========

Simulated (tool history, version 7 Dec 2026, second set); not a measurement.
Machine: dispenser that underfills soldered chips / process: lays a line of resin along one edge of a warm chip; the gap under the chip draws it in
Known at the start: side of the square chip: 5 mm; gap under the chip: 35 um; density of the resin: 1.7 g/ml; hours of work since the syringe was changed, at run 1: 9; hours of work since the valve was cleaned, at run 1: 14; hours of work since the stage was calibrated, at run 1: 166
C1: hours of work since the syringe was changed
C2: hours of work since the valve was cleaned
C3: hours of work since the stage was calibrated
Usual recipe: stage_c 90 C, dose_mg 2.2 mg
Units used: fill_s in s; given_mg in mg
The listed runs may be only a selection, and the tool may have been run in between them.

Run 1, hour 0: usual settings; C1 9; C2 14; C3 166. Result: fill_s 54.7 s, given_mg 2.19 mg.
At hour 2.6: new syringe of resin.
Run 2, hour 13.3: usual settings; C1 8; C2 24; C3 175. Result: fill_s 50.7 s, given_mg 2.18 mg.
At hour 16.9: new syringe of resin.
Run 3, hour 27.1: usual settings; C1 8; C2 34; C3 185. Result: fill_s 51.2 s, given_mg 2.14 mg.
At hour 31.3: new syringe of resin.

========

» **BRIEF**
Everything above from the line containing "Run 1, hour" down to the line containing "Run 3, hour" is to be transcribed exactly, with both of those lines included and nothing else added.

» **TASK RESULT**
Run 1, hour 0: usual settings; C1 9; C2 14; C3 166. Result: fill_s 54.7 s, given_mg 2.19 mg.
At hour 2.6: new syringe of resin.
Run 2, hour 13.3: usual settings; C1 8; C2 24; C3 175. Result: fill_s 50.7 s, given_mg 2.18 mg.
At hour 16.9: new syringe of resin.
Run 3, hour 27.1: usual settings; C1 8; C2 34; C3 185. Result: fill_s 51.2 s, given_mg 2.14 mg.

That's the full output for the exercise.